**BRIEF**:
Your reply should reproduce each record precisely as written.

**EXCERPTED DATA**:
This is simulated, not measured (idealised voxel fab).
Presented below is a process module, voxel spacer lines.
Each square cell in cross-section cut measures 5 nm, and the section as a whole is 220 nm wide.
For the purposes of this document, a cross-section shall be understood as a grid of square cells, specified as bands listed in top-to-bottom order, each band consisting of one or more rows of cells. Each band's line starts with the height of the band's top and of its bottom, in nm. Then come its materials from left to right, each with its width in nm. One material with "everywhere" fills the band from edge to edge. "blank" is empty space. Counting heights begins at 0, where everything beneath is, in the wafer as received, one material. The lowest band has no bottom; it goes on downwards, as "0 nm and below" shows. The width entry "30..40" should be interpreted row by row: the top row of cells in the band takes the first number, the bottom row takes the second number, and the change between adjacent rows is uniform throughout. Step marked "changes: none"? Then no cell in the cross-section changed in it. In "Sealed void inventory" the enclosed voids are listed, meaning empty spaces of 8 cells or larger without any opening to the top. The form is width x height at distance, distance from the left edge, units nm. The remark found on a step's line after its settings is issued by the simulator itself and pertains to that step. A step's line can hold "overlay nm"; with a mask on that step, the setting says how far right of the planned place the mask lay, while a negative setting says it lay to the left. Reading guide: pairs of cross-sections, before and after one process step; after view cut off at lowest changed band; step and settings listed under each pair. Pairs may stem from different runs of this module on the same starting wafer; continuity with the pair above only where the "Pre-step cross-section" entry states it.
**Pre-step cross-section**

**EXERCISE OUTPUT**:
This is simulated, not measured (idealised voxel fab).
Presented below is a process module, voxel spacer lines.
Each square cell in cross-section cut measures 5 nm, and the section as a whole is 220 nm wide.
For the purposes of this document, a cross-section shall be understood as a grid of square cells, specified as bands listed in top-to-bottom order, each band consisting of one or more rows of cells. Each band's line starts with the height of the band's top and of its bottom, in nm. Then come its materials from left to right, each with its width in nm. One material with "everywhere" fills the band from edge to edge. "blank" is empty space. Counting heights begins at 0, where everything beneath is, in the wafer as received, one material. The lowest band has no bottom; it goes on downwards, as "0 nm and below" shows. The width entry "30..40" should be interpreted row by row: the top row of cells in the band takes the first number, the bottom row takes the second number, and the change between adjacent rows is uniform throughout. Step marked "changes: none"? Then no cell in the cross-section changed in it. In "Sealed void inventory" the enclosed voids are listed, meaning empty spaces of 8 cells or larger without any opening to the top. The form is width x height at distance, distance from the left edge, units nm. The remark found on a step's line after its settings is issued by the simulator itself and pertains to that step. A step's line can hold "overlay nm"; with a mask on that step, the setting says how far right of the planned place the mask lay, while a negative setting says it lay to the left. Reading guide: pairs of cross-sections, before and after one process step; after view cut off at lowest changed band; step and settings listed under each pair. Pairs may stem from different runs of this module on the same starting wafer; continuity with the pair above only where the "Pre-step cross-section" entry states it.
**Pre-step cross-section**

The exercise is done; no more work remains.